**********

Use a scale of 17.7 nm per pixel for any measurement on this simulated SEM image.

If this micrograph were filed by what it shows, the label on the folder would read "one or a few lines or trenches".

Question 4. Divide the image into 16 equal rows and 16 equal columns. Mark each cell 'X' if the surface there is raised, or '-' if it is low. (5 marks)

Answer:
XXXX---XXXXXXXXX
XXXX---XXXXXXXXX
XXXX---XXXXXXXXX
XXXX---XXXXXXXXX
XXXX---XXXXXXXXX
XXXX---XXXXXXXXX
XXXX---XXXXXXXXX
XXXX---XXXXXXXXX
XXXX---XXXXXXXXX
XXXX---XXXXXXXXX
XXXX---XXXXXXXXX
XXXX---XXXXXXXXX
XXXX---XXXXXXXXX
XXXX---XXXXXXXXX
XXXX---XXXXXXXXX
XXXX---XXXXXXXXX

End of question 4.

**********

> Work instruction: All of the material must be written out again without any change.

> Written answer:
Use a scale of 17.7 nm per pixel for any measurement on this simulated SEM image.

If this micrograph were filed by what it shows, the label on the folder would read "one or a few lines or trenches".

Question 4. Divide the image into 16 equal rows and 16 equal columns. Mark each cell 'X' if the surface there is raised, or '-' if it is low. (5 marks)

Answer:
XXXX---XXXXXXXXX
XXXX---XXXXXXXXX
XXXX---XXXXXXXXX
XXXX---XXXXXXXXX
XXXX---XXXXXXXXX
XXXX---XXXXXXXXX
XXXX---XXXXXXXXX
XXXX---XXXXXXXXX
XXXX---XXXXXXXXX
XXXX---XXXXXXXXX
XXXX---XXXXXXXXX
XXXX---XXXXXXXXX
XXXX---XXXXXXXXX
XXXX---XXXXXXXXX
XXXX---XXXXXXXXX
XXXX---XXXXXXXXX

End of question 4.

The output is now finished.